Please write out each entry exactly as it appears.

================
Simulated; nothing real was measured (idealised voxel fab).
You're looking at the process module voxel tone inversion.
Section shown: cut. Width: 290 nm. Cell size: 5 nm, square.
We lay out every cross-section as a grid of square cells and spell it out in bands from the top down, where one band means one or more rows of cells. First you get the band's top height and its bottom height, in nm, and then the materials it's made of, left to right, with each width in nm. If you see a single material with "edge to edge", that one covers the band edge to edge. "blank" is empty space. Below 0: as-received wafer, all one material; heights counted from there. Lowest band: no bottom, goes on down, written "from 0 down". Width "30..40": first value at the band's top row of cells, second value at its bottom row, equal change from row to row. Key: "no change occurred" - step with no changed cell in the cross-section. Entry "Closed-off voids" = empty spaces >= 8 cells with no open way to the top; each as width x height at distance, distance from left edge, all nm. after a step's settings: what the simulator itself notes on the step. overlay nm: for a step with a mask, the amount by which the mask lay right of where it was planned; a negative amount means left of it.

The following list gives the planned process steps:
================

> _Result_
Simulated; nothing real was measured (idealised voxel fab).
You're looking at the process module voxel tone inversion.
Section shown: cut. Width: 290 nm. Cell size: 5 nm, square.
We lay out every cross-section as a grid of square cells and spell it out in bands from the top down, where one band means one or more rows of cells. First you get the band's top height and its bottom height, in nm, and then the materials it's made of, left to right, with each width in nm. If you see a single material with "edge to edge", that one covers the band edge to edge. "blank" is empty space. Below 0: as-received wafer, all one material; heights counted from there. Lowest band: no bottom, goes on down, written "from 0 down". Width "30..40": first value at the band's top row of cells, second value at its bottom row, equal change from row to row. Key: "no change occurred" - step with no changed cell in the cross-section. Entry "Closed-off voids" = empty spaces >= 8 cells with no open way to the top; each as width x height at distance, distance from left edge, all nm. after a step's settings: what the simulator itself notes on the step. overlay nm: for a step with a mask, the amount by which the mask lay right of where it was planned; a negative amount means left of it.

The following list gives the planned process steps:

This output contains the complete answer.